━━━━

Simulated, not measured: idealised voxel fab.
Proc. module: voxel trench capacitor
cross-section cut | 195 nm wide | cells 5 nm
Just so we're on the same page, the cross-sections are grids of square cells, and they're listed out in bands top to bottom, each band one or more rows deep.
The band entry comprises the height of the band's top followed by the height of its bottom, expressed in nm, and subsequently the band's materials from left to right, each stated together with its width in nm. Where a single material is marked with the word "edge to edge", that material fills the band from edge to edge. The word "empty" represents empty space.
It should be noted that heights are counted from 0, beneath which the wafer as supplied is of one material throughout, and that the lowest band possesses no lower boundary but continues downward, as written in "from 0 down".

━━━━

__ASSIGNMENT__.
Without skipping a line, print the listing once more exactly.

__RESPONSE BOX__.
Simulated, not measured: idealised voxel fab.
Proc. module: voxel trench capacitor
cross-section cut | 195 nm wide | cells 5 nm
Just so we're on the same page, the cross-sections are grids of square cells, and they're listed out in bands top to bottom, each band one or more rows deep.
The band entry comprises the height of the band's top followed by the height of its bottom, expressed in nm, and subsequently the band's materials from left to right, each stated together with its width in nm. Where a single material is marked with the word "edge to edge", that material fills the band from edge to edge. The word "empty" represents empty space.
It should be noted that heights are counted from 0, beneath which the wafer as supplied is of one material throughout, and that the lowest band possesses no lower boundary but continues downward, as written in "from 0 down".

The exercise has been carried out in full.